....

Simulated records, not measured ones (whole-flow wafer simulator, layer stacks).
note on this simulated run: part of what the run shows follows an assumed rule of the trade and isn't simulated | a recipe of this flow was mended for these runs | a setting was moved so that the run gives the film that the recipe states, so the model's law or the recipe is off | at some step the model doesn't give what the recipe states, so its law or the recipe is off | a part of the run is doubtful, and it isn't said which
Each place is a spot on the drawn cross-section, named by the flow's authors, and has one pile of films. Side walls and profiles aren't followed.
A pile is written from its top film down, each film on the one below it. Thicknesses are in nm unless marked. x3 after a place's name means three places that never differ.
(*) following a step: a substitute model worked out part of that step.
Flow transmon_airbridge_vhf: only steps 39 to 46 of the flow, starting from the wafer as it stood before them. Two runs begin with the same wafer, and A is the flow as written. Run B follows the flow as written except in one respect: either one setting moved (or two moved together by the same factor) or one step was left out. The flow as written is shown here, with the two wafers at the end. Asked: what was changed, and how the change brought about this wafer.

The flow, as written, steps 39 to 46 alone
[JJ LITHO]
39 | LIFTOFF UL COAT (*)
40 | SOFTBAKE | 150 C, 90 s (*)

....

> [Work instruction]
Copy each entry exactly, with nothing added or dropped.

> [Task solution]
Simulated records, not measured ones (whole-flow wafer simulator, layer stacks).
note on this simulated run: part of what the run shows follows an assumed rule of the trade and isn't simulated | a recipe of this flow was mended for these runs | a setting was moved so that the run gives the film that the recipe states, so the model's law or the recipe is off | at some step the model doesn't give what the recipe states, so its law or the recipe is off | a part of the run is doubtful, and it isn't said which
Each place is a spot on the drawn cross-section, named by the flow's authors, and has one pile of films. Side walls and profiles aren't followed.
A pile is written from its top film down, each film on the one below it. Thicknesses are in nm unless marked. x3 after a place's name means three places that never differ.
(*) following a step: a substitute model worked out part of that step.
Flow transmon_airbridge_vhf: only steps 39 to 46 of the flow, starting from the wafer as it stood before them. Two runs begin with the same wafer, and A is the flow as written. Run B follows the flow as written except in one respect: either one setting moved (or two moved together by the same factor) or one step was left out. The flow as written is shown here, with the two wafers at the end. Asked: what was changed, and how the change brought about this wafer.

The flow, as written, steps 39 to 46 alone
[JJ LITHO]
39 | LIFTOFF UL COAT (*)
40 | SOFTBAKE | 150 C, 90 s (*)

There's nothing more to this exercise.